++++++++

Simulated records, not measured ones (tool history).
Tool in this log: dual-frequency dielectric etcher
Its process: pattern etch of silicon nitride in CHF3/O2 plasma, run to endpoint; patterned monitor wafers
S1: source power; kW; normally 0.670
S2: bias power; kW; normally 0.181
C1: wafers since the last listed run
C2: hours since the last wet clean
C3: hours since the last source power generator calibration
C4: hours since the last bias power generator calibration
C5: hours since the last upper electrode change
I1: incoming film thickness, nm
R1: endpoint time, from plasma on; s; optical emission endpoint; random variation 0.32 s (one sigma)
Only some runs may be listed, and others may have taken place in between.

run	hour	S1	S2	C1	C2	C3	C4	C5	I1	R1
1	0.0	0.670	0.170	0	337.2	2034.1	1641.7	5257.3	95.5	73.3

++++++++

▶ _Work task_
Write out the records once more, precisely as they stand.

▶ _Exercise solution_
Simulated records, not measured ones (tool history).
Tool in this log: dual-frequency dielectric etcher
Its process: pattern etch of silicon nitride in CHF3/O2 plasma, run to endpoint; patterned monitor wafers
S1: source power; kW; normally 0.670
S2: bias power; kW; normally 0.181
C1: wafers since the last listed run
C2: hours since the last wet clean
C3: hours since the last source power generator calibration
C4: hours since the last bias power generator calibration
C5: hours since the last upper electrode change
I1: incoming film thickness, nm
R1: endpoint time, from plasma on; s; optical emission endpoint; random variation 0.32 s (one sigma)
Only some runs may be listed, and others may have taken place in between.

run	hour	S1	S2	C1	C2	C3	C4	C5	I1	R1
1	0.0	0.670	0.170	0	337.2	2034.1	1641.7	5257.3	95.5	73.3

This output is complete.